### Record set
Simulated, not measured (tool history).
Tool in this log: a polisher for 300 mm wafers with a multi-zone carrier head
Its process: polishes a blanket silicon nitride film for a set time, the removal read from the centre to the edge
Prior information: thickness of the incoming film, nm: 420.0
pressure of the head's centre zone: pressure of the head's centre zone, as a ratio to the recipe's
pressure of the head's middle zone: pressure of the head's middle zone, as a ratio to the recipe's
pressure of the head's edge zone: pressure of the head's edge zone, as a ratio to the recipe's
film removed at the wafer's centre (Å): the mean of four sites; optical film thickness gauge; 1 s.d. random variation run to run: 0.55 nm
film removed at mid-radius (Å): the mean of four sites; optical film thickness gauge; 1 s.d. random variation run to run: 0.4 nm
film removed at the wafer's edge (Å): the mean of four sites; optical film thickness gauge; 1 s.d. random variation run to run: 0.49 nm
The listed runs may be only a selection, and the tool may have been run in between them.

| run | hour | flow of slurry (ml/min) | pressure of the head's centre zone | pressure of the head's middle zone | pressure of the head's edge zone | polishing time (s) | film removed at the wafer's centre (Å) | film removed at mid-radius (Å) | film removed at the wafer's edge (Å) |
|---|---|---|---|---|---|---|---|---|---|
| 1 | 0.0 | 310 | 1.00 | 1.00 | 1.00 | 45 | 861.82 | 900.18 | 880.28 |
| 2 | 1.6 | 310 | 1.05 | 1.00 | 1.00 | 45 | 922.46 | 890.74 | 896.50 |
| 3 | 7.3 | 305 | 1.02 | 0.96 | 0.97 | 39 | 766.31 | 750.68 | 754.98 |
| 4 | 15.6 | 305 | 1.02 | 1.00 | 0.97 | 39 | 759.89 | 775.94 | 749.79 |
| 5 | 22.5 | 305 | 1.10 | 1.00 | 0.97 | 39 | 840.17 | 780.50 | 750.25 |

### Work request
Among the entries above, the lines between the ones containing "pressure of the head's middle zone: pressure" and "pressure of the head's edge zone: pressure", inclusive, are to be transcribed exactly. No other line is to be given.

### Written response
pressure of the head's middle zone: pressure of the head's middle zone, as a ratio to the recipe's
pressure of the head's edge zone: pressure of the head's edge zone, as a ratio to the recipe's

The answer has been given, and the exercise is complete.